◆ PROVIDED RECORDS:
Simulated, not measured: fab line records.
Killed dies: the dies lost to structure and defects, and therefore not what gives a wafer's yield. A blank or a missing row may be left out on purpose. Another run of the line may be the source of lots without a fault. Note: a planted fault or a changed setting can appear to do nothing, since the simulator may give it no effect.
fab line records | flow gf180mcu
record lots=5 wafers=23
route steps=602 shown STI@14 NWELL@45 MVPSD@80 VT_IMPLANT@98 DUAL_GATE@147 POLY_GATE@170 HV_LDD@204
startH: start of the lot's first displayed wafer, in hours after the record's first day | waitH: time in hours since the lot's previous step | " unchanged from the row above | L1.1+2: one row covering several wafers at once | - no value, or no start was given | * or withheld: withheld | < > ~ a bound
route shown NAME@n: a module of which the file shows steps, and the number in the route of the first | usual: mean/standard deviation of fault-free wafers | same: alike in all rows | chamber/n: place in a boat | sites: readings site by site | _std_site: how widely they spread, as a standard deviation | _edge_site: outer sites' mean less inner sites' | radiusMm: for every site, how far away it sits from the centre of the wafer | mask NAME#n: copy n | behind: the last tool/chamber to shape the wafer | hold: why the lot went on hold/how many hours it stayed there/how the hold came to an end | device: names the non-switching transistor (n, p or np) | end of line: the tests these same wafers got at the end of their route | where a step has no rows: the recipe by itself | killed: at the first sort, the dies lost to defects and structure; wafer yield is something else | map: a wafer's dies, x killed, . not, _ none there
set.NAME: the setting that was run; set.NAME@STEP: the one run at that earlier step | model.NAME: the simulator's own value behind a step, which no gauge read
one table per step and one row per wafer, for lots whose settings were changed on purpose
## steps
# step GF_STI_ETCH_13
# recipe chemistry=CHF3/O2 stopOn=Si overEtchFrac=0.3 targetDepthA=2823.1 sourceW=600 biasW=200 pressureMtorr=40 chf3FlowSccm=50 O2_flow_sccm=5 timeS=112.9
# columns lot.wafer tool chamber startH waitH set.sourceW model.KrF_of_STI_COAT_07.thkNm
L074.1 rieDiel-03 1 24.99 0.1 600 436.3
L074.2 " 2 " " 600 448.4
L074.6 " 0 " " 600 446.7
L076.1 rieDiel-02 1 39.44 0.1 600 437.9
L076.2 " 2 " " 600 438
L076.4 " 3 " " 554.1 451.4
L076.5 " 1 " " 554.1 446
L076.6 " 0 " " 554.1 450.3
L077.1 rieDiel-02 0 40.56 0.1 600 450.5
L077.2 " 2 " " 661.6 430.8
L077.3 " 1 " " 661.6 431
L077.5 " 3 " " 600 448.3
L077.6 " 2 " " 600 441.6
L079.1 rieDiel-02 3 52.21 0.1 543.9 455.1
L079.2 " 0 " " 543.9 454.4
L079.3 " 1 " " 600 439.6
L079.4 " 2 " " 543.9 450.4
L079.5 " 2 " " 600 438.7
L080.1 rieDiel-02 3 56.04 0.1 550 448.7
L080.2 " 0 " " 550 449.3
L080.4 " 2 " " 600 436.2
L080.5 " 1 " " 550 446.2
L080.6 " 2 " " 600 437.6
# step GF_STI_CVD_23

◆ REQUIRED ACTION:
Output the first line of the entries above and every line after it, exactly as written, ending with the line that contains "startH: start of".

◆ YOUR SOLUTION:
Simulated, not measured: fab line records.
Killed dies: the dies lost to structure and defects, and therefore not what gives a wafer's yield. A blank or a missing row may be left out on purpose. Another run of the line may be the source of lots without a fault. Note: a planted fault or a changed setting can appear to do nothing, since the simulator may give it no effect.
fab line records | flow gf180mcu
record lots=5 wafers=23
route steps=602 shown STI@14 NWELL@45 MVPSD@80 VT_IMPLANT@98 DUAL_GATE@147 POLY_GATE@170 HV_LDD@204
startH: start of the lot's first displayed wafer, in hours after the record's first day | waitH: time in hours since the lot's previous step | " unchanged from the row above | L1.1+2: one row covering several wafers at once | - no value, or no start was given | * or withheld: withheld | < > ~ a bound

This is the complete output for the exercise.